▶ [Work order]: Write each entry out again, exactly as it is written.

▶ [Data records]:
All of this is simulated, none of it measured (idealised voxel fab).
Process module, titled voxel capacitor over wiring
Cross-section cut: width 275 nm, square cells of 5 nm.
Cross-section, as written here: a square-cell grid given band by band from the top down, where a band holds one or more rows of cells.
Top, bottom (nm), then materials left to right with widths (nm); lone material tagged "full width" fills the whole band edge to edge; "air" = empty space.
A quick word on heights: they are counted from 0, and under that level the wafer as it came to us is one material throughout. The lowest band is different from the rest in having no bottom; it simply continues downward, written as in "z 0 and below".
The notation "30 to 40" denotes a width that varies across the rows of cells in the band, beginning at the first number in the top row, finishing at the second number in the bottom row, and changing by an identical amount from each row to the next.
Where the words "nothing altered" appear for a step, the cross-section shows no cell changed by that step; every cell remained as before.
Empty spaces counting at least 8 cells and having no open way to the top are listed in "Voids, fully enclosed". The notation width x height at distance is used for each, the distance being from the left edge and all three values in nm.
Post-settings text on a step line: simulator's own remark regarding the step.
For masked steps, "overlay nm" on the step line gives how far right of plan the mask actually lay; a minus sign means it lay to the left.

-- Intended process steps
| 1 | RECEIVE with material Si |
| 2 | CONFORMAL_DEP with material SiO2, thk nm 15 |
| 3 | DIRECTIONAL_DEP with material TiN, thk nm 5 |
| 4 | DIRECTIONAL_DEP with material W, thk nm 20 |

▶ [Result]:
All of this is simulated, none of it measured (idealised voxel fab).
Process module, titled voxel capacitor over wiring
Cross-section cut: width 275 nm, square cells of 5 nm.
Cross-section, as written here: a square-cell grid given band by band from the top down, where a band holds one or more rows of cells.
Top, bottom (nm), then materials left to right with widths (nm); lone material tagged "full width" fills the whole band edge to edge; "air" = empty space.
A quick word on heights: they are counted from 0, and under that level the wafer as it came to us is one material throughout. The lowest band is different from the rest in having no bottom; it simply continues downward, written as in "z 0 and below".
The notation "30 to 40" denotes a width that varies across the rows of cells in the band, beginning at the first number in the top row, finishing at the second number in the bottom row, and changing by an identical amount from each row to the next.
Where the words "nothing altered" appear for a step, the cross-section shows no cell changed by that step; every cell remained as before.
Empty spaces counting at least 8 cells and having no open way to the top are listed in "Voids, fully enclosed". The notation width x height at distance is used for each, the distance being from the left edge and all three values in nm.
Post-settings text on a step line: simulator's own remark regarding the step.
For masked steps, "overlay nm" on the step line gives how far right of plan the mask actually lay; a minus sign means it lay to the left.

-- Intended process steps
| 1 | RECEIVE with material Si |
| 2 | CONFORMAL_DEP with material SiO2, thk nm 15 |
| 3 | DIRECTIONAL_DEP with material TiN, thk nm 5 |
| 4 | DIRECTIONAL_DEP with material W, thk nm 20 |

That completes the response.